● REQUIRED ACTION
Your task is to repeat the entries exactly from their first line through the line with "Each place is", and to stop there.

● RAW DATA
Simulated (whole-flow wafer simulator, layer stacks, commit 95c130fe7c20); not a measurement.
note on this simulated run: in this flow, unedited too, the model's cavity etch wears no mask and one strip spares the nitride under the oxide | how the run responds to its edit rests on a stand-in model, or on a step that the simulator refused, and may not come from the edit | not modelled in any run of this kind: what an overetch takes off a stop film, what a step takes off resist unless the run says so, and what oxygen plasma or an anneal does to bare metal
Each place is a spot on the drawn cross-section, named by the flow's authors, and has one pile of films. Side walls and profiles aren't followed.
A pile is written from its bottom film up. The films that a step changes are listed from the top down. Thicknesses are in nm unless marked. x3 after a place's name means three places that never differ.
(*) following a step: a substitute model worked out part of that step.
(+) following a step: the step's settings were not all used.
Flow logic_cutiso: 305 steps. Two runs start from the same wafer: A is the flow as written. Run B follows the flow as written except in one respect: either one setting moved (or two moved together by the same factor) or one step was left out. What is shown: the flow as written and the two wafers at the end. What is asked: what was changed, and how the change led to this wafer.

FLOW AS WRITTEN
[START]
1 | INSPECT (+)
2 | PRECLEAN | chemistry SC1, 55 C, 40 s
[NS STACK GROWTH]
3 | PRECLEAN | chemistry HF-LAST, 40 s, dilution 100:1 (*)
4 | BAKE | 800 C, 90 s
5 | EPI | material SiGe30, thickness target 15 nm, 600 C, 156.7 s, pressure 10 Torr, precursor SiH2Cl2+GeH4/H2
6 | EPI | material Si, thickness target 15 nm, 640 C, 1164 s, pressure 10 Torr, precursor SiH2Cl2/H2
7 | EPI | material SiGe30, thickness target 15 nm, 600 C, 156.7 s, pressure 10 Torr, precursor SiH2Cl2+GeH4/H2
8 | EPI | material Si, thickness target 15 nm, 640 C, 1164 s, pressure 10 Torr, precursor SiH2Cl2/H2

● RESULT
Simulated (whole-flow wafer simulator, layer stacks, commit 95c130fe7c20); not a measurement.
note on this simulated run: in this flow, unedited too, the model's cavity etch wears no mask and one strip spares the nitride under the oxide | how the run responds to its edit rests on a stand-in model, or on a step that the simulator refused, and may not come from the edit | not modelled in any run of this kind: what an overetch takes off a stop film, what a step takes off resist unless the run says so, and what oxygen plasma or an anneal does to bare metal
Each place is a spot on the drawn cross-section, named by the flow's authors, and has one pile of films. Side walls and profiles aren't followed.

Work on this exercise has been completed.